**EXERCISE**. All lines from the start of the listing below through the line containing "Height 0 is" are to be written out again exactly, and no others.

**DATA SECTION**.
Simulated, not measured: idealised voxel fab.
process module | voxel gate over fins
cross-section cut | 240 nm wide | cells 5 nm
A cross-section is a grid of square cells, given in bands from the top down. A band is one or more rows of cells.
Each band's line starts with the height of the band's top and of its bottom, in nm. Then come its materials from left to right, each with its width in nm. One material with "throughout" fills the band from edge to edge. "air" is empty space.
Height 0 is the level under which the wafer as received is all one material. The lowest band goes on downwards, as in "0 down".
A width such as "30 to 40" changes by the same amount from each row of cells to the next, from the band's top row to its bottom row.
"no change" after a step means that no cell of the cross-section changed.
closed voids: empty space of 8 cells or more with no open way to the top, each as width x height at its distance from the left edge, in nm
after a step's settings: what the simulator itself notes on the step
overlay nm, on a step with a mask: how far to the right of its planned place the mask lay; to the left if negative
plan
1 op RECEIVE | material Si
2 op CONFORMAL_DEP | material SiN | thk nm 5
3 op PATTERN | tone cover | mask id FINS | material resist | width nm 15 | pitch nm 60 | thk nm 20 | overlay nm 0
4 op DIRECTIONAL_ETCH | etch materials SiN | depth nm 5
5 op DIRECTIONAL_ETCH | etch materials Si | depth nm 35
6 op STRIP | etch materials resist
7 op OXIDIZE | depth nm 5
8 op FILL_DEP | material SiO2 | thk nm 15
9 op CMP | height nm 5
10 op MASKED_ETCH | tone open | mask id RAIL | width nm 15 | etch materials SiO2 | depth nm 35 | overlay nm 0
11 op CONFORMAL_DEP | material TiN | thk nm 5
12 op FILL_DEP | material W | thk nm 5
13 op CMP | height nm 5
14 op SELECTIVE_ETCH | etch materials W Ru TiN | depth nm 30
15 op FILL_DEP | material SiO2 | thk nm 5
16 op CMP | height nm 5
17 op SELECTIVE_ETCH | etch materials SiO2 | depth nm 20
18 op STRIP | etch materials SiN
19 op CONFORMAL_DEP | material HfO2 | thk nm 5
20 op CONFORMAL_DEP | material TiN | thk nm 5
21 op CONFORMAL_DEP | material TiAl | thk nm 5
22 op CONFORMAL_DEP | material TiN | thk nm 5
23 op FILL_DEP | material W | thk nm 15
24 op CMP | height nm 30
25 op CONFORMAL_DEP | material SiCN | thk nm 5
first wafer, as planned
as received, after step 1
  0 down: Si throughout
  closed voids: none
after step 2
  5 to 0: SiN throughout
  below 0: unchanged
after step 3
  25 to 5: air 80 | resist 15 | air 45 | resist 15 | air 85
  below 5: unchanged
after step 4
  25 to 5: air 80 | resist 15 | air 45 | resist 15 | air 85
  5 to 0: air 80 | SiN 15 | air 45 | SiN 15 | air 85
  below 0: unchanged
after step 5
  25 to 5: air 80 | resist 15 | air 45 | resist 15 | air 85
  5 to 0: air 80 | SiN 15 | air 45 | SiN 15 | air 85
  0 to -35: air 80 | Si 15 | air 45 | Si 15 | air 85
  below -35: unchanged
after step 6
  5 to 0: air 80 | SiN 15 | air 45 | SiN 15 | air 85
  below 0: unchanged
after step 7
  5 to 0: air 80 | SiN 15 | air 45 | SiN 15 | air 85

**TASK RESULT**.
Simulated, not measured: idealised voxel fab.
process module | voxel gate over fins
cross-section cut | 240 nm wide | cells 5 nm
A cross-section is a grid of square cells, given in bands from the top down. A band is one or more rows of cells.
Each band's line starts with the height of the band's top and of its bottom, in nm. Then come its materials from left to right, each with its width in nm. One material with "throughout" fills the band from edge to edge. "air" is empty space.
Height 0 is the level under which the wafer as received is all one material. The lowest band goes on downwards, as in "0 down".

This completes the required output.